--- DATA SECTION Enclosed Below ---
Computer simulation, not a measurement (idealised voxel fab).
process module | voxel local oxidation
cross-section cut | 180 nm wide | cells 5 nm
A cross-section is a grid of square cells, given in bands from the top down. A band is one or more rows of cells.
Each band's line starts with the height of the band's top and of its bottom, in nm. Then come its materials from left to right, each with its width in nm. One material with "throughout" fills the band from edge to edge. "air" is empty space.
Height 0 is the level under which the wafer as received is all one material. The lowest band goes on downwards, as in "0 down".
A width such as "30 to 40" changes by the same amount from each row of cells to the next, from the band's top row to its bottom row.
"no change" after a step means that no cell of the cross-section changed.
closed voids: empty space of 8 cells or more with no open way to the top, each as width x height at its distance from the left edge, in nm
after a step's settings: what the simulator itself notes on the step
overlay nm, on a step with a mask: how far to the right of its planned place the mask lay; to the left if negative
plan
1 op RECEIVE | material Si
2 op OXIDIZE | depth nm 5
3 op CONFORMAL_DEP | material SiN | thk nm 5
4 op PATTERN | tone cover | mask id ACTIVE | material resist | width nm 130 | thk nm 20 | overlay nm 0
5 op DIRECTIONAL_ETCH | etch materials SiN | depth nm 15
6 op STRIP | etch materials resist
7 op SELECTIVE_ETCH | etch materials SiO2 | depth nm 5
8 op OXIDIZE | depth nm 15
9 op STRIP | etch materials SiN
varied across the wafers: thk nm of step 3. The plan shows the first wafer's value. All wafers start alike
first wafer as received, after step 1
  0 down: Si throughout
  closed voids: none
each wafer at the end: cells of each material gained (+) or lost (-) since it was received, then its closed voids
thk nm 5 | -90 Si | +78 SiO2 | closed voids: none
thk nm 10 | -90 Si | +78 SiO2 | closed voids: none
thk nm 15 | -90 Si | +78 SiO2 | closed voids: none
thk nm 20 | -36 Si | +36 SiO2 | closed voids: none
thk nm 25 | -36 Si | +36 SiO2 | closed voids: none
--- End of Enclosed DATA SECTION ---

- _ASSIGNMENT_
Your output should be an exact copy of the lines from the top of the listing above to the line with "Height 0 is", both ends included.

- _RESPONSE_
Computer simulation, not a measurement (idealised voxel fab).
process module | voxel local oxidation
cross-section cut | 180 nm wide | cells 5 nm
A cross-section is a grid of square cells, given in bands from the top down. A band is one or more rows of cells.
Each band's line starts with the height of the band's top and of its bottom, in nm. Then come its materials from left to right, each with its width in nm. One material with "throughout" fills the band from edge to edge. "air" is empty space.
Height 0 is the level under which the wafer as received is all one material. The lowest band goes on downwards, as in "0 down".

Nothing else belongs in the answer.